Write out exactly the lines from the first line of the records below through the line that contains "Wafers with no", and stop there.

═══

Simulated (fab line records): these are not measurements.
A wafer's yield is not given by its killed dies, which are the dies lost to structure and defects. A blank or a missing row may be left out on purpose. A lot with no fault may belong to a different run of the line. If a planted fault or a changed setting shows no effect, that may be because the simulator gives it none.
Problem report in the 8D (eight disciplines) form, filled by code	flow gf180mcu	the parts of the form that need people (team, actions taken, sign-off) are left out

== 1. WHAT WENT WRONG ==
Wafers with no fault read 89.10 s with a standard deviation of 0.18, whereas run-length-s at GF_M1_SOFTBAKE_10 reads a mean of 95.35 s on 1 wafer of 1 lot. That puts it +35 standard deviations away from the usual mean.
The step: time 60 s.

═══

Result
Simulated (fab line records): these are not measurements.
A wafer's yield is not given by its killed dies, which are the dies lost to structure and defects. A blank or a missing row may be left out on purpose. A lot with no fault may belong to a different run of the line. If a planted fault or a changed setting shows no effect, that may be because the simulator gives it none.
Problem report in the 8D (eight disciplines) form, filled by code	flow gf180mcu	the parts of the form that need people (team, actions taken, sign-off) are left out

== 1. WHAT WENT WRONG ==
Wafers with no fault read 89.10 s with a standard deviation of 0.18, whereas run-length-s at GF_M1_SOFTBAKE_10 reads a mean of 95.35 s on 1 wafer of 1 lot. That puts it +35 standard deviations away from the usual mean.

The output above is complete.